----- Supplied records -----
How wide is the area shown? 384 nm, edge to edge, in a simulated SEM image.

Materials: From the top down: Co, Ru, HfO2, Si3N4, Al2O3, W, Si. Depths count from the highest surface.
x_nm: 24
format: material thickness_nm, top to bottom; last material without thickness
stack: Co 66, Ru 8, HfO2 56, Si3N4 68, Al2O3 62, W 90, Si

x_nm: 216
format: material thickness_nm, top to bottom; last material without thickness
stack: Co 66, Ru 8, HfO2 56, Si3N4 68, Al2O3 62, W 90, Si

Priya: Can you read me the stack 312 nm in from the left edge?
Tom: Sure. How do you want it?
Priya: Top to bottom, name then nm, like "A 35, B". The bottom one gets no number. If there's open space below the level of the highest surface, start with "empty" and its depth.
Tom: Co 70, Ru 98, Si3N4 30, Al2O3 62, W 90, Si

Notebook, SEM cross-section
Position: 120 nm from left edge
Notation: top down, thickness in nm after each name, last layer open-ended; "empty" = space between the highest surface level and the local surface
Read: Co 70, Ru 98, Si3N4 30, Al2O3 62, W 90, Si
-----

• Assignment
From the records above, give again exactly the lines running from the line with "Materials: From the" to the line with "Position: 120 nm from left edge", inclusive.

• Written answer
Materials: From the top down: Co, Ru, HfO2, Si3N4, Al2O3, W, Si. Depths count from the highest surface.
x_nm: 24
format: material thickness_nm, top to bottom; last material without thickness
stack: Co 66, Ru 8, HfO2 56, Si3N4 68, Al2O3 62, W 90, Si

x_nm: 216
format: material thickness_nm, top to bottom; last material without thickness
stack: Co 66, Ru 8, HfO2 56, Si3N4 68, Al2O3 62, W 90, Si

Priya: Can you read me the stack 312 nm in from the left edge?
Tom: Sure. How do you want it?
Priya: Top to bottom, name then nm, like "A 35, B". The bottom one gets no number. If there's open space below the level of the highest surface, start with "empty" and its depth.
Tom: Co 70, Ru 98, Si3N4 30, Al2O3 62, W 90, Si

Notebook, SEM cross-section
Position: 120 nm from left edge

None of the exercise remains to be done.